§ **Listed records**:
>>>
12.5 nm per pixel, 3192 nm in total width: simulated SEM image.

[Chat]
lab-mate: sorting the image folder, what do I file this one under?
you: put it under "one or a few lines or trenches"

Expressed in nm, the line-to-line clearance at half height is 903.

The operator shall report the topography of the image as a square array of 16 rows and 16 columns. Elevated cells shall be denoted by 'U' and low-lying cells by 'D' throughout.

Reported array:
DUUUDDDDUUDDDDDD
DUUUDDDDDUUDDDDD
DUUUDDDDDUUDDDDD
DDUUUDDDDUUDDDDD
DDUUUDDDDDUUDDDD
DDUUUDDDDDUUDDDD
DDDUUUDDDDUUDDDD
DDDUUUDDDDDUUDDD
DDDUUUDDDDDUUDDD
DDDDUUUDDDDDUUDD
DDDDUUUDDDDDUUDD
<<<

§ **Requirement**:
Reproduce, word for word, all of the entries above.

§ **Exercise output**:
12.5 nm per pixel, 3192 nm in total width: simulated SEM image.

[Chat]
lab-mate: sorting the image folder, what do I file this one under?
you: put it under "one or a few lines or trenches"

Expressed in nm, the line-to-line clearance at half height is 903.

The operator shall report the topography of the image as a square array of 16 rows and 16 columns. Elevated cells shall be denoted by 'U' and low-lying cells by 'D' throughout.

Reported array:
DUUUDDDDUUDDDDDD
DUUUDDDDDUUDDDDD
DUUUDDDDDUUDDDDD
DDUUUDDDDUUDDDDD
DDUUUDDDDDUUDDDD
DDUUUDDDDDUUDDDD
DDDUUUDDDDUUDDDD
DDDUUUDDDDDUUDDD
DDDUUUDDDDDUUDDD
DDDDUUUDDDDDUUDD
DDDDUUUDDDDDUUDD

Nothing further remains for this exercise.